- Assignment -
Repeat exactly, and only, the lines of the entries below from the one with "35 down to 30" through the one with "30 down to 25", both ends included.

::: Information

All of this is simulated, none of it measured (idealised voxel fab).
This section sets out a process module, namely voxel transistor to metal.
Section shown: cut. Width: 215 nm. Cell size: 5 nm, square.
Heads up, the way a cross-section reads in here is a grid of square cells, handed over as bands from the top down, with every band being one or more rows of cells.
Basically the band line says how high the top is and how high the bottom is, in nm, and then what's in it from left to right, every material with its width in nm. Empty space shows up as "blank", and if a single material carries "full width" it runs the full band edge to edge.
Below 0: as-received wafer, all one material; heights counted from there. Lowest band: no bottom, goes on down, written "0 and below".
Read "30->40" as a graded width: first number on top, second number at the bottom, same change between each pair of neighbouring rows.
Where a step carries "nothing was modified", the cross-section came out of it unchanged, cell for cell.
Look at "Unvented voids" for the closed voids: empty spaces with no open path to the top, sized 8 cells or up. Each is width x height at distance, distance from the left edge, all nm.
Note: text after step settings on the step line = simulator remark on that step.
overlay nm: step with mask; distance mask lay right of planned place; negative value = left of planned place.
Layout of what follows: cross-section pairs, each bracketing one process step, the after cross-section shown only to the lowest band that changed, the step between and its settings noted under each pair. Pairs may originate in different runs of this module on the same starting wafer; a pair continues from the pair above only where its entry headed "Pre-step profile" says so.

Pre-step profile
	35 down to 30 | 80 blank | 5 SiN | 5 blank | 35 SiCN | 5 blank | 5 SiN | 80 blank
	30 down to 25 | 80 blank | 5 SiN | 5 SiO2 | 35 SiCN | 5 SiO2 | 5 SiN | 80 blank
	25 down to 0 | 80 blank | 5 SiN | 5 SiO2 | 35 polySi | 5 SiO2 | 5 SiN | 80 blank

::::::

- Answer area -
	35 down to 30 | 80 blank | 5 SiN | 5 blank | 35 SiCN | 5 blank | 5 SiN | 80 blank
	30 down to 25 | 80 blank | 5 SiN | 5 SiO2 | 35 SiCN | 5 SiO2 | 5 SiN | 80 blank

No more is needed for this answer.